[[ EXERCISE DATA open ]]

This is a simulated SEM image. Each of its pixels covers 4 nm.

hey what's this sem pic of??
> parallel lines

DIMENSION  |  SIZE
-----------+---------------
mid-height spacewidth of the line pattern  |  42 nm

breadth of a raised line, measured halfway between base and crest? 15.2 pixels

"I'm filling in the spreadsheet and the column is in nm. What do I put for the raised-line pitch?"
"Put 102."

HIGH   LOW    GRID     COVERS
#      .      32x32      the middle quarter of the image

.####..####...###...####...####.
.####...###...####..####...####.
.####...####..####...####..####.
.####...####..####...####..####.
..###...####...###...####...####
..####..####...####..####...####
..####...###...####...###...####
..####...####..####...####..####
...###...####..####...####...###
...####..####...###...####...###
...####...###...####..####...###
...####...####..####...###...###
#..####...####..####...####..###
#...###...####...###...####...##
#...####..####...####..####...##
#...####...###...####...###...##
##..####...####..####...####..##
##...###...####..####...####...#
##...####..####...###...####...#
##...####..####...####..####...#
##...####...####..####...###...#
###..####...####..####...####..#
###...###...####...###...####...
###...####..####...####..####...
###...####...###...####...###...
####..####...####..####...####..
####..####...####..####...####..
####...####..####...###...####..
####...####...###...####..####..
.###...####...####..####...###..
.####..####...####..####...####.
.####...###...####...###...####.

[[ EXERCISE DATA closed ]]

> _REQUIRED ACTION_
Emit an exact copy of the lines spanning the start of the records to the line containing "breadth of a", inclusive, and no other output.

> _TASK RESULT_
This is a simulated SEM image. Each of its pixels covers 4 nm.

hey what's this sem pic of??
> parallel lines

DIMENSION  |  SIZE
-----------+---------------
mid-height spacewidth of the line pattern  |  42 nm

breadth of a raised line, measured halfway between base and crest? 15.2 pixels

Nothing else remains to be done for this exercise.